Entries provided ::
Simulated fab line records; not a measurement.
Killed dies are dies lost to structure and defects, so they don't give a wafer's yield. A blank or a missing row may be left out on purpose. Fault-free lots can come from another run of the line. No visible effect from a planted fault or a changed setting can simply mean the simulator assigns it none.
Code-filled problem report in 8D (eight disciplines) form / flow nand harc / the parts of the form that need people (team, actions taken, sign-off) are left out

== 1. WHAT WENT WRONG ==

Brief :: Retype the listing above in full, exactly as it stands.

Response area ::
Simulated fab line records; not a measurement.
Killed dies are dies lost to structure and defects, so they don't give a wafer's yield. A blank or a missing row may be left out on purpose. Fault-free lots can come from another run of the line. No visible effect from a planted fault or a changed setting can simply mean the simulator assigns it none.
Code-filled problem report in 8D (eight disciplines) form / flow nand harc / the parts of the form that need people (team, actions taken, sign-off) are left out

== 1. WHAT WENT WRONG ==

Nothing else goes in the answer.